ACTIVITY
Would you please restate every record exactly as written?

GIVEN RECORDS
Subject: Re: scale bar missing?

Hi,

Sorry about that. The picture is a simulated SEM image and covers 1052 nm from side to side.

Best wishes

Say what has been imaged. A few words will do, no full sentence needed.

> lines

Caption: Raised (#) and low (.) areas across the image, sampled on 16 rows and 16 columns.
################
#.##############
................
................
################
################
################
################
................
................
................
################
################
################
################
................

WRITTEN SOLUTION
Subject: Re: scale bar missing?

Hi,

Sorry about that. The picture is a simulated SEM image and covers 1052 nm from side to side.

Best wishes

Say what has been imaged. A few words will do, no full sentence needed.

> lines

Caption: Raised (#) and low (.) areas across the image, sampled on 16 rows and 16 columns.
################
#.##############
................
................
################
################
################
################
................
................
................
################
################
################
################
................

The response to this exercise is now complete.